Material shown:
+---+

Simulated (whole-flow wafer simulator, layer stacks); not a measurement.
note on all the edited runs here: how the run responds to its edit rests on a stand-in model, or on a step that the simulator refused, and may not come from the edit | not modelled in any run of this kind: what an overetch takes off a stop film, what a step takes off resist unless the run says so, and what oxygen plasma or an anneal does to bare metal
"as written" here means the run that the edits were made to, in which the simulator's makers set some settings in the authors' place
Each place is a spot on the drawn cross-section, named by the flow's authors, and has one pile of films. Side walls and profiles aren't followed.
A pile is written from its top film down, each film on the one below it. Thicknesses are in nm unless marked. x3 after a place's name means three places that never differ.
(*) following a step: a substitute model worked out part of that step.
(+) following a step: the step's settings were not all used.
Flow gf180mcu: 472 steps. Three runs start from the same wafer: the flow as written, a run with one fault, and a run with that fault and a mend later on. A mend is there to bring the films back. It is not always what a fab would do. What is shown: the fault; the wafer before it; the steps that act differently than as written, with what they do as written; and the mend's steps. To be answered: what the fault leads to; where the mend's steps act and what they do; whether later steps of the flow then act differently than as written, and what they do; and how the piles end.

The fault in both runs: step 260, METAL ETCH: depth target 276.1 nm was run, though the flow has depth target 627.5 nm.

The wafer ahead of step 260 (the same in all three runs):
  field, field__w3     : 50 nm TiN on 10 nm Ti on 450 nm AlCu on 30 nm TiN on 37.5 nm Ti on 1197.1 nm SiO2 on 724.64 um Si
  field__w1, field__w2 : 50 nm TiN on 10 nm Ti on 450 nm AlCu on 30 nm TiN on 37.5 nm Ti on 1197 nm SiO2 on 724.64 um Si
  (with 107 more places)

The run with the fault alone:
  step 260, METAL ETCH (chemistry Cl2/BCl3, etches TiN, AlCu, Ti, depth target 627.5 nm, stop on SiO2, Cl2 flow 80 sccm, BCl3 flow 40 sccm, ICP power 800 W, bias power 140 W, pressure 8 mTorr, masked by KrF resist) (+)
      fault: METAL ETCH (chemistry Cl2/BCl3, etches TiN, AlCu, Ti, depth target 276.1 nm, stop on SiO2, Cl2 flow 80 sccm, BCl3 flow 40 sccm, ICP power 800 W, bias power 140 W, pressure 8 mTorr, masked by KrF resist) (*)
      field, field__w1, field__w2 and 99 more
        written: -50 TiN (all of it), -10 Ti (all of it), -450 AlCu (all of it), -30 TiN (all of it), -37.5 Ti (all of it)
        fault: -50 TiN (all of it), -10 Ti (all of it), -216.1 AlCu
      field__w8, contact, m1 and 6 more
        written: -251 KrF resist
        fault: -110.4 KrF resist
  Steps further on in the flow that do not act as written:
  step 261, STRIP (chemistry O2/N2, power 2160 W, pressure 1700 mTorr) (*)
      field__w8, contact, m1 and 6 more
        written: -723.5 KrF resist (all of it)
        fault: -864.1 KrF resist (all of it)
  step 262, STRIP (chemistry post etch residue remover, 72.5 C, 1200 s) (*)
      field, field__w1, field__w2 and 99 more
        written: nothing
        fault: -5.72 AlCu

+---+

Work task: Which lines above run from the one containing "note on all" down to the one containing "(+) following a"? Repeat exactly those, both ends included, and nothing else.

Solution:
note on all the edited runs here: how the run responds to its edit rests on a stand-in model, or on a step that the simulator refused, and may not come from the edit | not modelled in any run of this kind: what an overetch takes off a stop film, what a step takes off resist unless the run says so, and what oxygen plasma or an anneal does to bare metal
"as written" here means the run that the edits were made to, in which the simulator's makers set some settings in the authors' place
Each place is a spot on the drawn cross-section, named by the flow's authors, and has one pile of films. Side walls and profiles aren't followed.
A pile is written from its top film down, each film on the one below it. Thicknesses are in nm unless marked. x3 after a place's name means three places that never differ.
(*) following a step: a substitute model worked out part of that step.
(+) following a step: the step's settings were not all used.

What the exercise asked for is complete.